■ **STUDY MATERIAL**
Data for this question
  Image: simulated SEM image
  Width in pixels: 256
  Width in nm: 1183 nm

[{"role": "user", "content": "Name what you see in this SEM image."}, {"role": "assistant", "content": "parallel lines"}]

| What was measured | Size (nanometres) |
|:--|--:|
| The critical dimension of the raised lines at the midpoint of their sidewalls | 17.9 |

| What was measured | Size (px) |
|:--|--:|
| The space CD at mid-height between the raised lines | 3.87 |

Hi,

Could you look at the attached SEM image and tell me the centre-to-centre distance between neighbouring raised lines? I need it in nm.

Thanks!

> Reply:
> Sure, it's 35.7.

■ **WORK INSTRUCTION**
Write the entries above out again, unchanged and complete.

■ **ANSWER SPACE**
Data for this question
  Image: simulated SEM image
  Width in pixels: 256
  Width in nm: 1183 nm

[{"role": "user", "content": "Name what you see in this SEM image."}, {"role": "assistant", "content": "parallel lines"}]

| What was measured | Size (nanometres) |
|:--|--:|
| The critical dimension of the raised lines at the midpoint of their sidewalls | 17.9 |

| What was measured | Size (px) |
|:--|--:|
| The space CD at mid-height between the raised lines | 3.87 |

Hi,

Could you look at the attached SEM image and tell me the centre-to-centre distance between neighbouring raised lines? I need it in nm.

Thanks!

> Reply:
> Sure, it's 35.7.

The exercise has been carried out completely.